[Extracted data — start]

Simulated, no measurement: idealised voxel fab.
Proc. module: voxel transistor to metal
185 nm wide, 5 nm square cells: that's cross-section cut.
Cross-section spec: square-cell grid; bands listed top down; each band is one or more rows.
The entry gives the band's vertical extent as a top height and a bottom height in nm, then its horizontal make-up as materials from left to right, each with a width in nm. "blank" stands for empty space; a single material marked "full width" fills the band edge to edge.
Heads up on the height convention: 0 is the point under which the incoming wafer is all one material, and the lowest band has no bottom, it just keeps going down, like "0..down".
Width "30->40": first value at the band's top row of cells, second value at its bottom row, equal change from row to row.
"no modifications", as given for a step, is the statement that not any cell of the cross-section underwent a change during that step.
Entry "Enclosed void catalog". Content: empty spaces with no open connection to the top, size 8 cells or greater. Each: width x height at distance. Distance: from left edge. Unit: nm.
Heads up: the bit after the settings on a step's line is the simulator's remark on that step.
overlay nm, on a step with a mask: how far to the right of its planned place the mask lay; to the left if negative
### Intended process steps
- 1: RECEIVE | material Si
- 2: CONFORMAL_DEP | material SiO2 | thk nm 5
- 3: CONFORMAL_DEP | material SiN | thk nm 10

[Extracted data — finish]

- [Task item] Exactly as written, please transcribe the lines from the start of the records above to the line that holds "- 2: CONFORMAL_DEP | material SiO2 | thk nm 5", both ends included.

- [Solution]
Simulated, no measurement: idealised voxel fab.
Proc. module: voxel transistor to metal
185 nm wide, 5 nm square cells: that's cross-section cut.
Cross-section spec: square-cell grid; bands listed top down; each band is one or more rows.
The entry gives the band's vertical extent as a top height and a bottom height in nm, then its horizontal make-up as materials from left to right, each with a width in nm. "blank" stands for empty space; a single material marked "full width" fills the band edge to edge.
Heads up on the height convention: 0 is the point under which the incoming wafer is all one material, and the lowest band has no bottom, it just keeps going down, like "0..down".
Width "30->40": first value at the band's top row of cells, second value at its bottom row, equal change from row to row.
"no modifications", as given for a step, is the statement that not any cell of the cross-section underwent a change during that step.
Entry "Enclosed void catalog". Content: empty spaces with no open connection to the top, size 8 cells or greater. Each: width x height at distance. Distance: from left edge. Unit: nm.
Heads up: the bit after the settings on a step's line is the simulator's remark on that step.
overlay nm, on a step with a mask: how far to the right of its planned place the mask lay; to the left if negative
### Intended process steps
- 1: RECEIVE | material Si
- 2: CONFORMAL_DEP | material SiO2 | thk nm 5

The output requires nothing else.